Task item: Beginning with the line below that contains "C2: hours since the slurry nozzle was cleaned" and ending with the line that contains "P1: polish blanket", copy every line exactly. Copy nothing else.

--

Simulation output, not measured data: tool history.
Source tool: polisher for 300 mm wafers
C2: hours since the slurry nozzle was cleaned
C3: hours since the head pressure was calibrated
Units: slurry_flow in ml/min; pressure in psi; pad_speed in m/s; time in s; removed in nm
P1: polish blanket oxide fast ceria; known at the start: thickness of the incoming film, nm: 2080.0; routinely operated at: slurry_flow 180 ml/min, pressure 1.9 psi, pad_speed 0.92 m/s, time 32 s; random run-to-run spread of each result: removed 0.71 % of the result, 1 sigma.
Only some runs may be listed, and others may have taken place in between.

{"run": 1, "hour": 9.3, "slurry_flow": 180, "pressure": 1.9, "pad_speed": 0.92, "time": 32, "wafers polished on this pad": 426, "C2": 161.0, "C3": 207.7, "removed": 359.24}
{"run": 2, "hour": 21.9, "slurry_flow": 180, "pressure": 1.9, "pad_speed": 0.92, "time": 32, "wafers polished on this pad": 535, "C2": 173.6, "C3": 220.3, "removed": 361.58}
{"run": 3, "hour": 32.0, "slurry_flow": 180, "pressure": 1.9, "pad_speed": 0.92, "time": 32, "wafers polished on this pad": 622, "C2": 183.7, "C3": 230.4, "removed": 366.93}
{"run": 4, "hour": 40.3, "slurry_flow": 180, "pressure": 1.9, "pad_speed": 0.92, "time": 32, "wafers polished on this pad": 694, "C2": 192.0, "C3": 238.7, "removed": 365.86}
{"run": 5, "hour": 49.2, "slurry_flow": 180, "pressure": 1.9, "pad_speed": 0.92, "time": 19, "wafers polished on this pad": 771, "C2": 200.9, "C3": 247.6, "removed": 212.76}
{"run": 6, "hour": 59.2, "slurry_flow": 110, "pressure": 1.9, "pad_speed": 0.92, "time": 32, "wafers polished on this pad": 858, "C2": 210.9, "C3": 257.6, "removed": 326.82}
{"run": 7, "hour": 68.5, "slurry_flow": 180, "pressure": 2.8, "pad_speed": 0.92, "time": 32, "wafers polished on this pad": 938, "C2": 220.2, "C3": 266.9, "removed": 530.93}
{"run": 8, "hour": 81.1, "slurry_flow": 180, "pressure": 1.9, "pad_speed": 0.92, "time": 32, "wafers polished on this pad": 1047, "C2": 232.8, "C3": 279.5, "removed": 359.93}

--

Worked solution:
C2: hours since the slurry nozzle was cleaned
C3: hours since the head pressure was calibrated
Units: slurry_flow in ml/min; pressure in psi; pad_speed in m/s; time in s; removed in nm
P1: polish blanket oxide fast ceria; known at the start: thickness of the incoming film, nm: 2080.0; routinely operated at: slurry_flow 180 ml/min, pressure 1.9 psi, pad_speed 0.92 m/s, time 32 s; random run-to-run spread of each result: removed 0.71 % of the result, 1 sigma.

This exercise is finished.